Activity
Write out the whole listing exactly.

Recorded data
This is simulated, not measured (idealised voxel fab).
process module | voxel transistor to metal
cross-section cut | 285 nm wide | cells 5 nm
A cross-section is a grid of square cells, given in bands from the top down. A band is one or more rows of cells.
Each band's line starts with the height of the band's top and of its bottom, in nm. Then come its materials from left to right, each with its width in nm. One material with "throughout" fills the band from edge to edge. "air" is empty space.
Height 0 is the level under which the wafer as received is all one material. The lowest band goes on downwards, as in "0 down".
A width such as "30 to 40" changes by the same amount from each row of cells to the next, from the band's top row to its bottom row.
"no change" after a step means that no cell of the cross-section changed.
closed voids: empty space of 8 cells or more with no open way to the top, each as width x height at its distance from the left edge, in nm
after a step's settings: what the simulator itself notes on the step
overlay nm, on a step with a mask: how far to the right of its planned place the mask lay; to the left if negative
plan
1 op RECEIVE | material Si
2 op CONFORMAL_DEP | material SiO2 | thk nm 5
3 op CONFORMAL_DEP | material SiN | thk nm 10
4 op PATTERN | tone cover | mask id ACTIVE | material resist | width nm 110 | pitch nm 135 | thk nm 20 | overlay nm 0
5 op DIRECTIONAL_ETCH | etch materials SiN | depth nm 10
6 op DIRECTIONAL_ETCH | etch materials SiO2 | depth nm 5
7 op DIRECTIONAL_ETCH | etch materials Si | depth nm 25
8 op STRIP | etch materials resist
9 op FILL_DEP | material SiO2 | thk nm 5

Solution
This is simulated, not measured (idealised voxel fab).
process module | voxel transistor to metal
cross-section cut | 285 nm wide | cells 5 nm
A cross-section is a grid of square cells, given in bands from the top down. A band is one or more rows of cells.
Each band's line starts with the height of the band's top and of its bottom, in nm. Then come its materials from left to right, each with its width in nm. One material with "throughout" fills the band from edge to edge. "air" is empty space.
Height 0 is the level under which the wafer as received is all one material. The lowest band goes on downwards, as in "0 down".
A width such as "30 to 40" changes by the same amount from each row of cells to the next, from the band's top row to its bottom row.
"no change" after a step means that no cell of the cross-section changed.
closed voids: empty space of 8 cells or more with no open way to the top, each as width x height at its distance from the left edge, in nm
after a step's settings: what the simulator itself notes on the step
overlay nm, on a step with a mask: how far to the right of its planned place the mask lay; to the left if negative
plan
1 op RECEIVE | material Si
2 op CONFORMAL_DEP | material SiO2 | thk nm 5
3 op CONFORMAL_DEP | material SiN | thk nm 10
4 op PATTERN | tone cover | mask id ACTIVE | material resist | width nm 110 | pitch nm 135 | thk nm 20 | overlay nm 0
5 op DIRECTIONAL_ETCH | etch materials SiN | depth nm 10
6 op DIRECTIONAL_ETCH | etch materials SiO2 | depth nm 5
7 op DIRECTIONAL_ETCH | etch materials Si | depth nm 25
8 op STRIP | etch materials resist
9 op FILL_DEP | material SiO2 | thk nm 5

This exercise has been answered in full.